**Input data:**
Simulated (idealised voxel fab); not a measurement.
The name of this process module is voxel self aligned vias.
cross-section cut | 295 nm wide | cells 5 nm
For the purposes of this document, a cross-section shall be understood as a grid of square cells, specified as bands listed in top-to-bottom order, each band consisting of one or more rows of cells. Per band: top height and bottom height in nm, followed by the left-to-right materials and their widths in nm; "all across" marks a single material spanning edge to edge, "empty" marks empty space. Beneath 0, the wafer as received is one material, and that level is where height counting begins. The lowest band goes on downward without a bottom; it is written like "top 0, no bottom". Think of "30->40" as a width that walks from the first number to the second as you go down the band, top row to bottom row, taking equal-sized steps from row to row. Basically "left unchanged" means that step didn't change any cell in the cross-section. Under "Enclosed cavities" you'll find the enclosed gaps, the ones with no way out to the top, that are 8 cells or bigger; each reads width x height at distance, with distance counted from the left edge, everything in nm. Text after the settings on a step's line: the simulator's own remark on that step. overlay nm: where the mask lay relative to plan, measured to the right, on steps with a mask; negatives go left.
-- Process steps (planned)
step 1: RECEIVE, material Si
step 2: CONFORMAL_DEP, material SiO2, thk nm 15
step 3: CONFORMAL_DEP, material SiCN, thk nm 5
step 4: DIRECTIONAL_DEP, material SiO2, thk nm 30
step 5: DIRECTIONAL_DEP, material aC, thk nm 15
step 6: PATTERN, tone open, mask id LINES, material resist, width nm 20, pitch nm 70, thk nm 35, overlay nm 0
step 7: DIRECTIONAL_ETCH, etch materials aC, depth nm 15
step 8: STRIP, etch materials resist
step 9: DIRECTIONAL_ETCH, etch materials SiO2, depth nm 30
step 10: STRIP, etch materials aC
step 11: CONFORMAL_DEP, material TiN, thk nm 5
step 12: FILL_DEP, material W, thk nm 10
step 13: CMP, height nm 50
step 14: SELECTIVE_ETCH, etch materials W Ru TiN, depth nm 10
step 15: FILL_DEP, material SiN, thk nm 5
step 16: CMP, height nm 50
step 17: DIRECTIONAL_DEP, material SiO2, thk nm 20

**Work order:** Set down precisely the lines above between the line holding "The name of" and the line holding "cross-section cut | 295 nm wide | cells 5 nm", inclusive, and nothing beyond them.

**Task output:**
The name of this process module is voxel self aligned vias.
cross-section cut | 295 nm wide | cells 5 nm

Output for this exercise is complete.